** Requirement **
Nothing but the lines below between the line holding "Killed dies are" and the line holding "L216 | day 33", inclusive, should appear in the answer, each set down exactly.

** Data section **
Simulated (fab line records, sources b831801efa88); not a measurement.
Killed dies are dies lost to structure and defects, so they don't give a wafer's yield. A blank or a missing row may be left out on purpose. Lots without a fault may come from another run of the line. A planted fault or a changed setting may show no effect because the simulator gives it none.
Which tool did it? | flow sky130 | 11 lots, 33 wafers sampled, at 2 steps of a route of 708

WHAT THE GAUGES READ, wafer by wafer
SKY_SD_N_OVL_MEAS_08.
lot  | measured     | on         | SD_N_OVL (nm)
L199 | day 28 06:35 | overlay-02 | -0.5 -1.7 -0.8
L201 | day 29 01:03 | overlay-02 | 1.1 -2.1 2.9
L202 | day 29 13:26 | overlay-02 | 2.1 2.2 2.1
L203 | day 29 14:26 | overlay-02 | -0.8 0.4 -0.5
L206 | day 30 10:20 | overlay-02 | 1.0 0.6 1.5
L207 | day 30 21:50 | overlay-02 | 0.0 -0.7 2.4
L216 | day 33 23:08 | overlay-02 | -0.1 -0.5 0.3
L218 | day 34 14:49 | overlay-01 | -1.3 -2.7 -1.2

** Written answer **
Killed dies are dies lost to structure and defects, so they don't give a wafer's yield. A blank or a missing row may be left out on purpose. Lots without a fault may come from another run of the line. A planted fault or a changed setting may show no effect because the simulator gives it none.
Which tool did it? | flow sky130 | 11 lots, 33 wafers sampled, at 2 steps of a route of 708

WHAT THE GAUGES READ, wafer by wafer
SKY_SD_N_OVL_MEAS_08.
lot  | measured     | on         | SD_N_OVL (nm)
L199 | day 28 06:35 | overlay-02 | -0.5 -1.7 -0.8
L201 | day 29 01:03 | overlay-02 | 1.1 -2.1 2.9
L202 | day 29 13:26 | overlay-02 | 2.1 2.2 2.1
L203 | day 29 14:26 | overlay-02 | -0.8 0.4 -0.5
L206 | day 30 10:20 | overlay-02 | 1.0 0.6 1.5
L207 | day 30 21:50 | overlay-02 | 0.0 -0.7 2.4
L216 | day 33 23:08 | overlay-02 | -0.1 -0.5 0.3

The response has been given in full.